■ Activity
Of all the lines below, output only those starting at the one with "Comparing a struck" and ending at the one with "Sound: wafers L875.2, L875.3, L875.6.", both ends included, exactly as written.

■ Given information
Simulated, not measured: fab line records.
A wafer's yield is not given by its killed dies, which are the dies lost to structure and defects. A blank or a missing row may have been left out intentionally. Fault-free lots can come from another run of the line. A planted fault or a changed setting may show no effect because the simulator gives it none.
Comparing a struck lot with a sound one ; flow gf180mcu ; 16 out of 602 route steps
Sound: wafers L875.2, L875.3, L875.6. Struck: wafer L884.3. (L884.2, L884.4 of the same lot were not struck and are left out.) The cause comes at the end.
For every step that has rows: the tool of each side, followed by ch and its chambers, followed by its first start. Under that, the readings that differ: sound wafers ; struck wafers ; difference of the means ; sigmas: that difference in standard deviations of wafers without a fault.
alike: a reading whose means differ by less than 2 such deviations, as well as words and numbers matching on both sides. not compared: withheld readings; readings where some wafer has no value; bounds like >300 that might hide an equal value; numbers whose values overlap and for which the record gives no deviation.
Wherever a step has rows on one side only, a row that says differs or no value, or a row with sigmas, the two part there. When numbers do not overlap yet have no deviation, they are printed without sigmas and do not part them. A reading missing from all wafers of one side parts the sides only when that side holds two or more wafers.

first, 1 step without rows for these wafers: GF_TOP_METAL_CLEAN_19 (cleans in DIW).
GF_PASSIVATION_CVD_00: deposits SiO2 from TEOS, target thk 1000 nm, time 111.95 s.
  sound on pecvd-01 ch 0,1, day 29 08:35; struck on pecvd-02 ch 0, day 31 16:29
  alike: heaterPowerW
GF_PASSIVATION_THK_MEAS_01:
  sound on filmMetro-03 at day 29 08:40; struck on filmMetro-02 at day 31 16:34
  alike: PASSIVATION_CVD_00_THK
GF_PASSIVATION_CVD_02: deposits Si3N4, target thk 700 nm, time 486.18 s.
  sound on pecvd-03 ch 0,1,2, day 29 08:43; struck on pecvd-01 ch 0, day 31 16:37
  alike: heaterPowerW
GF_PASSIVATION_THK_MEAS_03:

■ Task result
Comparing a struck lot with a sound one ; flow gf180mcu ; 16 out of 602 route steps
Sound: wafers L875.2, L875.3, L875.6. Struck: wafer L884.3. (L884.2, L884.4 of the same lot were not struck and are left out.) The cause comes at the end.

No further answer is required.